Dataset excerpts |

====

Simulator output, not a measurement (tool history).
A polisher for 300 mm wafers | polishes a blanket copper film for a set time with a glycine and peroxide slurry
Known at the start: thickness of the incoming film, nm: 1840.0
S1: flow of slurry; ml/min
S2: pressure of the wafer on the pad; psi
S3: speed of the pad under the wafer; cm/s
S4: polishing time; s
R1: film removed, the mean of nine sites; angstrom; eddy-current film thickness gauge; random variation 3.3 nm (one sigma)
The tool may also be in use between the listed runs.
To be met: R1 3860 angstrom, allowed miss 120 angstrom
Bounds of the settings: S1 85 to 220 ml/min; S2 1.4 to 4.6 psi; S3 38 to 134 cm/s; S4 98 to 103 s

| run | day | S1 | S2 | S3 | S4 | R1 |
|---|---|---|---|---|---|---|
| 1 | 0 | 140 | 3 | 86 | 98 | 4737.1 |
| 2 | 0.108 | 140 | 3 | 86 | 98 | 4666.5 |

====

Activity |
Beginning with the first line of the entries, repeat each line exactly until you have reproduced the one containing "98 | 4737.1 |", and add nothing further.

Written reply |
Simulator output, not a measurement (tool history).
A polisher for 300 mm wafers | polishes a blanket copper film for a set time with a glycine and peroxide slurry
Known at the start: thickness of the incoming film, nm: 1840.0
S1: flow of slurry; ml/min
S2: pressure of the wafer on the pad; psi
S3: speed of the pad under the wafer; cm/s
S4: polishing time; s
R1: film removed, the mean of nine sites; angstrom; eddy-current film thickness gauge; random variation 3.3 nm (one sigma)
The tool may also be in use between the listed runs.
To be met: R1 3860 angstrom, allowed miss 120 angstrom
Bounds of the settings: S1 85 to 220 ml/min; S2 1.4 to 4.6 psi; S3 38 to 134 cm/s; S4 98 to 103 s

| run | day | S1 | S2 | S3 | S4 | R1 |
|---|---|---|---|---|---|---|
| 1 | 0 | 140 | 3 | 86 | 98 | 4737.1 |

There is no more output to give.